**Exercise**
Would you write out, word for word, each line of the records below from the top through the one holding "## SPLIT DETAILS"?

**Exercise data**
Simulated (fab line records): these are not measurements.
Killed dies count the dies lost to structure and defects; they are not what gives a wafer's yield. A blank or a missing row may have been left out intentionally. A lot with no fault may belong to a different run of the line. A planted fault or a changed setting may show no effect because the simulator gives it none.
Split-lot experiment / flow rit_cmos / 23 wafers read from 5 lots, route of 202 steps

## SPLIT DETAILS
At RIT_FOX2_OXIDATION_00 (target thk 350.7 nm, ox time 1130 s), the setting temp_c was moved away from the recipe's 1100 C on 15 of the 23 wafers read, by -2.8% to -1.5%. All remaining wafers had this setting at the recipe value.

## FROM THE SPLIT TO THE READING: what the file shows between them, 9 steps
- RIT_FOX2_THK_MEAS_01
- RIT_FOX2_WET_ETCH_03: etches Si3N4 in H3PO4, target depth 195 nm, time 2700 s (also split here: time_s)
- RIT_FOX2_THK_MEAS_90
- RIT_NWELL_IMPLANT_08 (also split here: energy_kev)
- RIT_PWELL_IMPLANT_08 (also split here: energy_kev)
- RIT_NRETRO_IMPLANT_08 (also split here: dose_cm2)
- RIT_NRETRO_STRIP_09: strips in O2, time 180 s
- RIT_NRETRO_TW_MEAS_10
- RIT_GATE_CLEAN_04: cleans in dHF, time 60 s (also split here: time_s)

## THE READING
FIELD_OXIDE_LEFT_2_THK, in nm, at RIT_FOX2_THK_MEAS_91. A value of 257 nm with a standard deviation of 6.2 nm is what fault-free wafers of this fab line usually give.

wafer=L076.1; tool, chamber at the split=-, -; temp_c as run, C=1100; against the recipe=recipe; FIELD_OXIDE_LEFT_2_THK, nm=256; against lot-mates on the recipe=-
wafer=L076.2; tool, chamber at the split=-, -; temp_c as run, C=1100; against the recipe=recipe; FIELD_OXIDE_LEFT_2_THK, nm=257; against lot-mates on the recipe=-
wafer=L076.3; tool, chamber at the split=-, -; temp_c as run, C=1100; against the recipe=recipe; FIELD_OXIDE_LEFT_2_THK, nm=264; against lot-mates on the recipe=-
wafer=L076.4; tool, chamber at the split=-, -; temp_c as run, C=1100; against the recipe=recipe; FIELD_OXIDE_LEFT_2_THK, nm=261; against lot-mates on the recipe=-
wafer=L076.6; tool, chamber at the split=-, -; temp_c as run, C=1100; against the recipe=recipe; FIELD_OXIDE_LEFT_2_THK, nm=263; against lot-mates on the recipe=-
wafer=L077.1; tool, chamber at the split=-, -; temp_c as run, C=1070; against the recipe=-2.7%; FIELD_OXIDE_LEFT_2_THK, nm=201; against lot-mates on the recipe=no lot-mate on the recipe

**Answer box**
Simulated (fab line records): these are not measurements.
Killed dies count the dies lost to structure and defects; they are not what gives a wafer's yield. A blank or a missing row may have been left out intentionally. A lot with no fault may belong to a different run of the line. A planted fault or a changed setting may show no effect because the simulator gives it none.
Split-lot experiment / flow rit_cmos / 23 wafers read from 5 lots, route of 202 steps

## SPLIT DETAILS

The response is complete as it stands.